Restate the listing below with no word altered.

══════════
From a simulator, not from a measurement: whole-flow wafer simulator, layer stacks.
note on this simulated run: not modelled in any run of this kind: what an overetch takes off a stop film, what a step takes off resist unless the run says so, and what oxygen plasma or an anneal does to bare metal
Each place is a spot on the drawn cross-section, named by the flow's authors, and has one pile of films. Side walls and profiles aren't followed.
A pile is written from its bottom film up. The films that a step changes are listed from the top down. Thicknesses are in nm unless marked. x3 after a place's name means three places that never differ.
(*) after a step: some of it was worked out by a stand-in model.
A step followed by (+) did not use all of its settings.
══════════

• [RESPONSE AREA]
From a simulator, not from a measurement: whole-flow wafer simulator, layer stacks.
note on this simulated run: not modelled in any run of this kind: what an overetch takes off a stop film, what a step takes off resist unless the run says so, and what oxygen plasma or an anneal does to bare metal
Each place is a spot on the drawn cross-section, named by the flow's authors, and has one pile of films. Side walls and profiles aren't followed.
A pile is written from its bottom film up. The films that a step changes are listed from the top down. Thicknesses are in nm unless marked. x3 after a place's name means three places that never differ.
(*) after a step: some of it was worked out by a stand-in model.
A step followed by (+) did not use all of its settings.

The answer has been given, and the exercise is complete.